______

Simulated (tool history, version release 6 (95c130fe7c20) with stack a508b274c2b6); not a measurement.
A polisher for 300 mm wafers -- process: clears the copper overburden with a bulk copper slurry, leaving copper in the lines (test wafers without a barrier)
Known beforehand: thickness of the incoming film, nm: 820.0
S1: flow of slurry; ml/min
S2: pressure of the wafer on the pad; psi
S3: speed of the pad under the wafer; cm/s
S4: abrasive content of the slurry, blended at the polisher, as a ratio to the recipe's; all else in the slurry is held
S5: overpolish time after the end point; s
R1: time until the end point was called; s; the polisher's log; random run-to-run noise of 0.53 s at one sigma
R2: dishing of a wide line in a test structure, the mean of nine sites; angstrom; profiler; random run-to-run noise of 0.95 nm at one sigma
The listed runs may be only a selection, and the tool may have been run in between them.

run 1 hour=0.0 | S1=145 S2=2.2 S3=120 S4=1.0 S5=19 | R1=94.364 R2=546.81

______

WORK ITEM
The full set of entries should be transcribed exactly.

ANSWER SECTION
Simulated (tool history, version release 6 (95c130fe7c20) with stack a508b274c2b6); not a measurement.
A polisher for 300 mm wafers -- process: clears the copper overburden with a bulk copper slurry, leaving copper in the lines (test wafers without a barrier)
Known beforehand: thickness of the incoming film, nm: 820.0
S1: flow of slurry; ml/min
S2: pressure of the wafer on the pad; psi
S3: speed of the pad under the wafer; cm/s
S4: abrasive content of the slurry, blended at the polisher, as a ratio to the recipe's; all else in the slurry is held
S5: overpolish time after the end point; s
R1: time until the end point was called; s; the polisher's log; random run-to-run noise of 0.53 s at one sigma
R2: dishing of a wide line in a test structure, the mean of nine sites; angstrom; profiler; random run-to-run noise of 0.95 nm at one sigma
The listed runs may be only a selection, and the tool may have been run in between them.

run 1 hour=0.0 | S1=145 S2=2.2 S3=120 S4=1.0 S5=19 | R1=94.364 R2=546.81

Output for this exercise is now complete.